Assigned task:
The line containing "S4: pressure of" marks the end: write out exactly every line from the first line of the data below through that line, and only those.

◆ ◆ ◆

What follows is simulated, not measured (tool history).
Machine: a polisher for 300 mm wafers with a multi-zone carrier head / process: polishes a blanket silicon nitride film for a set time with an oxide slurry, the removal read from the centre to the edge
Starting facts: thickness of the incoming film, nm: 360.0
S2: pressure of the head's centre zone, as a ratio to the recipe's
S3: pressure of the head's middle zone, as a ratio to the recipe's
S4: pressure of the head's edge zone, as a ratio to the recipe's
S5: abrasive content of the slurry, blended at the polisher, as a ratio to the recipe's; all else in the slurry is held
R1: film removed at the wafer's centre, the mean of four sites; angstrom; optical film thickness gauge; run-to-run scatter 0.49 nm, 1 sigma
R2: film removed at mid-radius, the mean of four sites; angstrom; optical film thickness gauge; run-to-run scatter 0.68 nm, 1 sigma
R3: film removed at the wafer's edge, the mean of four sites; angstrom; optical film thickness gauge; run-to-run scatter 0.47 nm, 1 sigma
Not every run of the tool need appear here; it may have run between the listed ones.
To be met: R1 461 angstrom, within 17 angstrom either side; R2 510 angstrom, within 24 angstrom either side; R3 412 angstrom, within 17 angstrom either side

◆ ◆ ◆

Problem solution:
What follows is simulated, not measured (tool history).
Machine: a polisher for 300 mm wafers with a multi-zone carrier head / process: polishes a blanket silicon nitride film for a set time with an oxide slurry, the removal read from the centre to the edge
Starting facts: thickness of the incoming film, nm: 360.0
S2: pressure of the head's centre zone, as a ratio to the recipe's
S3: pressure of the head's middle zone, as a ratio to the recipe's
S4: pressure of the head's edge zone, as a ratio to the recipe's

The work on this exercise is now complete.